:::::

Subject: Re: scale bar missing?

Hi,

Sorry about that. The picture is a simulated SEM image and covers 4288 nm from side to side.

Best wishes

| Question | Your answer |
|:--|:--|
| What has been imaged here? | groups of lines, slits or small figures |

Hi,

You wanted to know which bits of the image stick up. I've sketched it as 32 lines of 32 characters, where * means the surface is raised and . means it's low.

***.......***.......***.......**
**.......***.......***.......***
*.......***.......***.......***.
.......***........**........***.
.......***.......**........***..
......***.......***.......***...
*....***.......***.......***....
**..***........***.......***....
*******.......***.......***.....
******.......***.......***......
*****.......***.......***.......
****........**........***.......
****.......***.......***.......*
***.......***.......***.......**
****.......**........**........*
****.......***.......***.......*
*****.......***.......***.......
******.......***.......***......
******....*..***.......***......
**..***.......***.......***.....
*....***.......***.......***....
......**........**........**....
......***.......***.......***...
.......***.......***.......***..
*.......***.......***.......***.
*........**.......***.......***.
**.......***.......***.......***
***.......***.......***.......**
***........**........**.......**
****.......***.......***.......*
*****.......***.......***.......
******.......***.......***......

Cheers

:::::

> **ASSIGNMENT**
Set down the lines above as they stand, starting with the first line and ending with the line that contains "You wanted to".

> **TASK ANSWER**
Subject: Re: scale bar missing?

Hi,

Sorry about that. The picture is a simulated SEM image and covers 4288 nm from side to side.

Best wishes

| Question | Your answer |
|:--|:--|
| What has been imaged here? | groups of lines, slits or small figures |

Hi,

You wanted to know which bits of the image stick up. I've sketched it as 32 lines of 32 characters, where * means the surface is raised and . means it's low.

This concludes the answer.